Recorded data Start Marker

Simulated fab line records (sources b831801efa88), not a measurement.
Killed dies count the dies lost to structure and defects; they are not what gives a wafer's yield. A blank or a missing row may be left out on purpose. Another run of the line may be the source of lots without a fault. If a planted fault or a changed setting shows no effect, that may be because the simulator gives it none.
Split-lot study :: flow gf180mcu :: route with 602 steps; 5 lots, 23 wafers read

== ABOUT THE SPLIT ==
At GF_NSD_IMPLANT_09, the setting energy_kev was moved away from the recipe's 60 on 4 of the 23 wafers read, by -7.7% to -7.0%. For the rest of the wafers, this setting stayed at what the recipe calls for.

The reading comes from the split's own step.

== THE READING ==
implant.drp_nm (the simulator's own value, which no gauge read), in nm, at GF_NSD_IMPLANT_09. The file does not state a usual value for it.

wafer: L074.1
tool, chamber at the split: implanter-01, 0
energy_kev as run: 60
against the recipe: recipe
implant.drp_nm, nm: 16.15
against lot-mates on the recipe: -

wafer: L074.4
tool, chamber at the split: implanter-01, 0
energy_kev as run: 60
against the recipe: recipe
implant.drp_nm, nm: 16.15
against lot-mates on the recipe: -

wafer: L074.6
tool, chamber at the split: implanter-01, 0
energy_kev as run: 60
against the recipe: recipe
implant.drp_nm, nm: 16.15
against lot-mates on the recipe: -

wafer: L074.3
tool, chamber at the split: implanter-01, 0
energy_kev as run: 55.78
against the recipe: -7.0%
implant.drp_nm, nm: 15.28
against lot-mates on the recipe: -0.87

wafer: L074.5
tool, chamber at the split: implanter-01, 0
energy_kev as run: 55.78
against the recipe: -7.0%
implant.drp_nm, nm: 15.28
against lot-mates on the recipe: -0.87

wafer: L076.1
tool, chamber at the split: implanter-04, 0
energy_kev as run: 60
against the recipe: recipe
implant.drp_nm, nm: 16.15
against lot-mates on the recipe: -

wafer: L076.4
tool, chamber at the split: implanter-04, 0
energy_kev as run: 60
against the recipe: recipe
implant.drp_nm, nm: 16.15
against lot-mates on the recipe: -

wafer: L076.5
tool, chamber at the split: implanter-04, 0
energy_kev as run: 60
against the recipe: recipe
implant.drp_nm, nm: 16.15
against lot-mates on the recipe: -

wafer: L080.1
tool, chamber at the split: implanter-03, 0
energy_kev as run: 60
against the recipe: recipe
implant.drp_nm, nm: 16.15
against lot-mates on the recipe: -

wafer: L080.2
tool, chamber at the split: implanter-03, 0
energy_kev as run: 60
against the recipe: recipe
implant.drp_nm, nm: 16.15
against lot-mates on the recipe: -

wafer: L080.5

Recorded data End Marker

Quote the data above from the line containing "wafer: L074.6" to the line containing "wafer: L080.2", inclusive, and stop.

wafer: L074.6
tool, chamber at the split: implanter-01, 0
energy_kev as run: 60
against the recipe: recipe
implant.drp_nm, nm: 16.15
against lot-mates on the recipe: -

wafer: L074.3
tool, chamber at the split: implanter-01, 0
energy_kev as run: 55.78
against the recipe: -7.0%
implant.drp_nm, nm: 15.28
against lot-mates on the recipe: -0.87

wafer: L074.5
tool, chamber at the split: implanter-01, 0
energy_kev as run: 55.78
against the recipe: -7.0%
implant.drp_nm, nm: 15.28
against lot-mates on the recipe: -0.87

wafer: L076.1
tool, chamber at the split: implanter-04, 0
energy_kev as run: 60
against the recipe: recipe
implant.drp_nm, nm: 16.15
against lot-mates on the recipe: -

wafer: L076.4
tool, chamber at the split: implanter-04, 0
energy_kev as run: 60
against the recipe: recipe
implant.drp_nm, nm: 16.15
against lot-mates on the recipe: -

wafer: L076.5
tool, chamber at the split: implanter-04, 0
energy_kev as run: 60
against the recipe: recipe
implant.drp_nm, nm: 16.15
against lot-mates on the recipe: -

wafer: L080.1
tool, chamber at the split: implanter-03, 0
energy_kev as run: 60
against the recipe: recipe
implant.drp_nm, nm: 16.15
against lot-mates on the recipe: -

wafer: L080.2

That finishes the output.